**TASK ITEM:**
Could you repeat all of the entries below, character for character?

-------

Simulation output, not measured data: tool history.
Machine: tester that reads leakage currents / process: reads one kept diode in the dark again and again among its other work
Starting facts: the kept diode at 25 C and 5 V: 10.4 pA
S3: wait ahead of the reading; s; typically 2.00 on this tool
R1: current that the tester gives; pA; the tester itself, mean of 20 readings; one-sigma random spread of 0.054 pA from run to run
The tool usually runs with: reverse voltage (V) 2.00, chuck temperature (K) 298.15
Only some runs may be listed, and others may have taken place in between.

-------

**ANSWER SECTION:**
Simulation output, not measured data: tool history.
Machine: tester that reads leakage currents / process: reads one kept diode in the dark again and again among its other work
Starting facts: the kept diode at 25 C and 5 V: 10.4 pA
S3: wait ahead of the reading; s; typically 2.00 on this tool
R1: current that the tester gives; pA; the tester itself, mean of 20 readings; one-sigma random spread of 0.054 pA from run to run
The tool usually runs with: reverse voltage (V) 2.00, chuck temperature (K) 298.15
Only some runs may be listed, and others may have taken place in between.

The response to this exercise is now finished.